Work request
Output every record below precisely as it is written.

Segment Open
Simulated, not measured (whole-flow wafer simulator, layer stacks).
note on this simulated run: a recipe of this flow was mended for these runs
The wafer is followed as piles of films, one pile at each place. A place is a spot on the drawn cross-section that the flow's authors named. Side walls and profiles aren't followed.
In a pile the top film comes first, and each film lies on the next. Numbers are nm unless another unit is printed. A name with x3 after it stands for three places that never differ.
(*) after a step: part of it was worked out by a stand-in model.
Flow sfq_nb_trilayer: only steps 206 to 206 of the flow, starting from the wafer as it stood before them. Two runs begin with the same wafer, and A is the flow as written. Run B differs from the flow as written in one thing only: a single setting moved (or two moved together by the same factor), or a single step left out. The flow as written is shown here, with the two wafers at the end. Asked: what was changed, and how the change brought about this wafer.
Segment Closed

Your response
Simulated, not measured (whole-flow wafer simulator, layer stacks).
note on this simulated run: a recipe of this flow was mended for these runs
The wafer is followed as piles of films, one pile at each place. A place is a spot on the drawn cross-section that the flow's authors named. Side walls and profiles aren't followed.
In a pile the top film comes first, and each film lies on the next. Numbers are nm unless another unit is printed. A name with x3 after it stands for three places that never differ.
(*) after a step: part of it was worked out by a stand-in model.
Flow sfq_nb_trilayer: only steps 206 to 206 of the flow, starting from the wafer as it stood before them. Two runs begin with the same wafer, and A is the flow as written. Run B differs from the flow as written in one thing only: a single setting moved (or two moved together by the same factor), or a single step left out. The flow as written is shown here, with the two wafers at the end. Asked: what was changed, and how the change brought about this wafer.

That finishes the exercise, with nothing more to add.